Copy out, word for word, the lines from the start of the data below through the line containing "B1. A student", and no others.

[DATA LISTING Boundary: Start]

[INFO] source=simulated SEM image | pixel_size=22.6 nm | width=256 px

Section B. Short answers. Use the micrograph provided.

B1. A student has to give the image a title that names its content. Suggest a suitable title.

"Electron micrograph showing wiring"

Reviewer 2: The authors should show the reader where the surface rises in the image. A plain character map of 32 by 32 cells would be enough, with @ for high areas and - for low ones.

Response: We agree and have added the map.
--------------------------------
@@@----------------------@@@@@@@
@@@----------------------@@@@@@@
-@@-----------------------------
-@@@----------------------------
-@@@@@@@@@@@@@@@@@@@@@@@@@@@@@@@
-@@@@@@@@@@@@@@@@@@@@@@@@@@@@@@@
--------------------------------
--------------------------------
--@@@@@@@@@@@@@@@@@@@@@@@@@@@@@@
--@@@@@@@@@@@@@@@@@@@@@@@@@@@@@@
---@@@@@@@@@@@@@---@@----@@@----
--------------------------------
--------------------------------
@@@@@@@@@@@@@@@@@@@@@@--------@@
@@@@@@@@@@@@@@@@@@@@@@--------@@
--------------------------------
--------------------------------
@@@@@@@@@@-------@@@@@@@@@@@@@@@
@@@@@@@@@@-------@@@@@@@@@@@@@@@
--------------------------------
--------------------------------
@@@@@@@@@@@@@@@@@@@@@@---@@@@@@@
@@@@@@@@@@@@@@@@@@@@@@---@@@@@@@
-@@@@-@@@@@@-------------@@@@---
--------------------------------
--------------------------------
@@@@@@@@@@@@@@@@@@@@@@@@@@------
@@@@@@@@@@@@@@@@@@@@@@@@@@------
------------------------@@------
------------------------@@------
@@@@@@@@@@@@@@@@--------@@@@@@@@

[DATA LISTING Boundary: End]

> [WRITTEN SOLUTION]:
[INFO] source=simulated SEM image | pixel_size=22.6 nm | width=256 px

Section B. Short answers. Use the micrograph provided.

B1. A student has to give the image a title that names its content. Suggest a suitable title.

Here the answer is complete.